= WORK ITEM =
Retype all of the entries word for word.

──────────
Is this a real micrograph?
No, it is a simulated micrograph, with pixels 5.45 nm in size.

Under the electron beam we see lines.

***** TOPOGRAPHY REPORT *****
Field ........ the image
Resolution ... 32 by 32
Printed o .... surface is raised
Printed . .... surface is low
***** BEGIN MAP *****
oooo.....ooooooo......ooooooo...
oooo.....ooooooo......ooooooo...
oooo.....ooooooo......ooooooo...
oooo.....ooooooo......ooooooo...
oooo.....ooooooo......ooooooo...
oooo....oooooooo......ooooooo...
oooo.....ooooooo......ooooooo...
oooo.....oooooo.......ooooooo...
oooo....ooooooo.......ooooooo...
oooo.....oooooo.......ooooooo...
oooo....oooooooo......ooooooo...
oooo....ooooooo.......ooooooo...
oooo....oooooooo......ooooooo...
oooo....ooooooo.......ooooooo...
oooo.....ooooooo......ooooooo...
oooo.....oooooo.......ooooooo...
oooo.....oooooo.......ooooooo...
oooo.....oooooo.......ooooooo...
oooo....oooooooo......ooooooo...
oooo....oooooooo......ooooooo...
──────────

= YOUR SOLUTION =
Is this a real micrograph?
No, it is a simulated micrograph, with pixels 5.45 nm in size.

Under the electron beam we see lines.

***** TOPOGRAPHY REPORT *****
Field ........ the image
Resolution ... 32 by 32
Printed o .... surface is raised
Printed . .... surface is low
***** BEGIN MAP *****
oooo.....ooooooo......ooooooo...
oooo.....ooooooo......ooooooo...
oooo.....ooooooo......ooooooo...
oooo.....ooooooo......ooooooo...
oooo.....ooooooo......ooooooo...
oooo....oooooooo......ooooooo...
oooo.....ooooooo......ooooooo...
oooo.....oooooo.......ooooooo...
oooo....ooooooo.......ooooooo...
oooo.....oooooo.......ooooooo...
oooo....oooooooo......ooooooo...
oooo....ooooooo.......ooooooo...
oooo....oooooooo......ooooooo...
oooo....ooooooo.......ooooooo...
oooo.....ooooooo......ooooooo...
oooo.....oooooo.......ooooooo...
oooo.....oooooo.......ooooooo...
oooo.....oooooo.......ooooooo...
oooo....oooooooo......ooooooo...
oooo....oooooooo......ooooooo...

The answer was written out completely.